STORED DATA »
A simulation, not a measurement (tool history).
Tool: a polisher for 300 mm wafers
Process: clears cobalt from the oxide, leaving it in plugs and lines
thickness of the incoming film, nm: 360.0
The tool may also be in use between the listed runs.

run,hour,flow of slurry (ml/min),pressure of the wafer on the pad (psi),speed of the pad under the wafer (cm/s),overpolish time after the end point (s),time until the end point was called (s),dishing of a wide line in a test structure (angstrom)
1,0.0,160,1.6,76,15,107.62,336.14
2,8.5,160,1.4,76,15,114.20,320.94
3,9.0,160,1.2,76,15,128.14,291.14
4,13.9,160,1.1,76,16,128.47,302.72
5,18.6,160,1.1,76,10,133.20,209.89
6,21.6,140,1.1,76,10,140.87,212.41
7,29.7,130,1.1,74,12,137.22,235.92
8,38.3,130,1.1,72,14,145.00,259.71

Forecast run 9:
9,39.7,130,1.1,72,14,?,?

EXERCISE » An exact copy of every record is required here.

EXERCISE ANSWER »
A simulation, not a measurement (tool history).
Tool: a polisher for 300 mm wafers
Process: clears cobalt from the oxide, leaving it in plugs and lines
thickness of the incoming film, nm: 360.0
The tool may also be in use between the listed runs.

run,hour,flow of slurry (ml/min),pressure of the wafer on the pad (psi),speed of the pad under the wafer (cm/s),overpolish time after the end point (s),time until the end point was called (s),dishing of a wide line in a test structure (angstrom)
1,0.0,160,1.6,76,15,107.62,336.14
2,8.5,160,1.4,76,15,114.20,320.94
3,9.0,160,1.2,76,15,128.14,291.14
4,13.9,160,1.1,76,16,128.47,302.72
5,18.6,160,1.1,76,10,133.20,209.89
6,21.6,140,1.1,76,10,140.87,212.41
7,29.7,130,1.1,74,12,137.22,235.92
8,38.3,130,1.1,72,14,145.00,259.71

Forecast run 9:
9,39.7,130,1.1,72,14,?,?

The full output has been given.